>>

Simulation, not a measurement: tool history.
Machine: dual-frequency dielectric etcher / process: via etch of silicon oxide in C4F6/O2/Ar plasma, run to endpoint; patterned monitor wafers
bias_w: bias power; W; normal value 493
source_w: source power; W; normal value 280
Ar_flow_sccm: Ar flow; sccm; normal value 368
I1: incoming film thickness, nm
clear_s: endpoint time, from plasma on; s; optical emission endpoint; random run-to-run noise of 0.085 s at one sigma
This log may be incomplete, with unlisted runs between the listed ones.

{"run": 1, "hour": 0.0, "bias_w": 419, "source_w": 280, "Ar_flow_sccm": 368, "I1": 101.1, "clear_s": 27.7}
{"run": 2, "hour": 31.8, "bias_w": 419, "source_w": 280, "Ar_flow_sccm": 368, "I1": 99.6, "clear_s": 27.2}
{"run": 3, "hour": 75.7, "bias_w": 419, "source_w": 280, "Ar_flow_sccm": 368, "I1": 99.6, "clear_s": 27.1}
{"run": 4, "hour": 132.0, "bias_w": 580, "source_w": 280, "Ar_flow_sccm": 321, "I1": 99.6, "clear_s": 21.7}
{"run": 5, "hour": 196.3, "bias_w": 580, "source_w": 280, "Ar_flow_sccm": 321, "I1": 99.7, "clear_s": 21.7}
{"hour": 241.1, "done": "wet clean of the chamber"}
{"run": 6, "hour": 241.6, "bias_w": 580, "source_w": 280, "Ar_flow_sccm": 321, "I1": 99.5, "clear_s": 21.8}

<<

▶ Requirement
From the records above, transcribe exactly the run of lines that opens with the line holding "Machine: dual-frequency dielectric" and closes with the line holding "This log may", both included.

▶ Task solution
Machine: dual-frequency dielectric etcher / process: via etch of silicon oxide in C4F6/O2/Ar plasma, run to endpoint; patterned monitor wafers
bias_w: bias power; W; normal value 493
source_w: source power; W; normal value 280
Ar_flow_sccm: Ar flow; sccm; normal value 368
I1: incoming film thickness, nm
clear_s: endpoint time, from plasma on; s; optical emission endpoint; random run-to-run noise of 0.085 s at one sigma
This log may be incomplete, with unlisted runs between the listed ones.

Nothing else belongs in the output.